# Exercise:
Could you reproduce every entry that follows, exactly as shown?

# Raw data:
______________________________
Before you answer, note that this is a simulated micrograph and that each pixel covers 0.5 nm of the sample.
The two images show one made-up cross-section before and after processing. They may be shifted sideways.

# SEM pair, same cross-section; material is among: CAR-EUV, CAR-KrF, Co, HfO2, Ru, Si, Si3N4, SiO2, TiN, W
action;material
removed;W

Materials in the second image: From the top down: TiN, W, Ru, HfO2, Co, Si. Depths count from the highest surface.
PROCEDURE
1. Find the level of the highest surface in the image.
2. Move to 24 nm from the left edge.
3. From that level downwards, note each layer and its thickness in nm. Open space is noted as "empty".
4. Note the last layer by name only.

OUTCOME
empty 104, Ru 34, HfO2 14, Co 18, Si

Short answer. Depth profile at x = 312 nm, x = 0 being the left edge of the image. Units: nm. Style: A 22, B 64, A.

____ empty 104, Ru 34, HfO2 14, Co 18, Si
______________________________

# Task result:
Before you answer, note that this is a simulated micrograph and that each pixel covers 0.5 nm of the sample.
The two images show one made-up cross-section before and after processing. They may be shifted sideways.

# SEM pair, same cross-section; material is among: CAR-EUV, CAR-KrF, Co, HfO2, Ru, Si, Si3N4, SiO2, TiN, W
action;material
removed;W

Materials in the second image: From the top down: TiN, W, Ru, HfO2, Co, Si. Depths count from the highest surface.
PROCEDURE
1. Find the level of the highest surface in the image.
2. Move to 24 nm from the left edge.
3. From that level downwards, note each layer and its thickness in nm. Open space is noted as "empty".
4. Note the last layer by name only.

OUTCOME
empty 104, Ru 34, HfO2 14, Co 18, Si

Short answer. Depth profile at x = 312 nm, x = 0 being the left edge of the image. Units: nm. Style: A 22, B 64, A.

____ empty 104, Ru 34, HfO2 14, Co 18, Si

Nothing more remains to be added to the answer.